• **Work item**
Only one stretch of the records below should be repeated. It starts with the line containing "- 8: CONFORMAL_DEP, material SiO2, thk nm 5" and goes on through the line containing "[The first of", exactly as written.

• **Provided data**
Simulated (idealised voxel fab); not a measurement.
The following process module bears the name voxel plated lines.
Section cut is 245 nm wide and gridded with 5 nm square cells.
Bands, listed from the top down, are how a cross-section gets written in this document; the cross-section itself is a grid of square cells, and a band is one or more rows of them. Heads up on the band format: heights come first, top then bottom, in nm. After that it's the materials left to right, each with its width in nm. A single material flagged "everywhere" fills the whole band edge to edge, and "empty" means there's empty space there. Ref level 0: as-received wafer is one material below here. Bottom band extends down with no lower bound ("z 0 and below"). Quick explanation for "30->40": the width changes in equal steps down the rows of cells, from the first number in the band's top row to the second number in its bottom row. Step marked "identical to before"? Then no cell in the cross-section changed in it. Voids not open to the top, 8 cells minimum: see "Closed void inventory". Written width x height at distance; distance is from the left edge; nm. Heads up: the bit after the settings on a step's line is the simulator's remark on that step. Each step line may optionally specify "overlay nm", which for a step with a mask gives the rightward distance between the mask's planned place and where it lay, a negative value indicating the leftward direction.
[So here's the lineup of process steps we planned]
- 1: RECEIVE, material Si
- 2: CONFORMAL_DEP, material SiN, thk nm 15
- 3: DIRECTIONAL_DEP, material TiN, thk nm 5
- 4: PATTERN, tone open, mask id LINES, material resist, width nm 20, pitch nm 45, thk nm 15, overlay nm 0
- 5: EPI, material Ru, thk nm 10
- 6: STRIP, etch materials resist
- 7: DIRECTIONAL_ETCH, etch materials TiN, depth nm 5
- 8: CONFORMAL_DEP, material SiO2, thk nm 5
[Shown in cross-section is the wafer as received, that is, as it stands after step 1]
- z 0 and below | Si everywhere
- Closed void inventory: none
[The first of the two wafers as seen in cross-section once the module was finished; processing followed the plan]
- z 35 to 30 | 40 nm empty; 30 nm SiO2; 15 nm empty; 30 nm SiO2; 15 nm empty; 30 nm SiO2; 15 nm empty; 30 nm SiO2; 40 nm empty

• **Your response**
- 8: CONFORMAL_DEP, material SiO2, thk nm 5
[Shown in cross-section is the wafer as received, that is, as it stands after step 1]
- z 0 and below | Si everywhere
- Closed void inventory: none
[The first of the two wafers as seen in cross-section once the module was finished; processing followed the plan]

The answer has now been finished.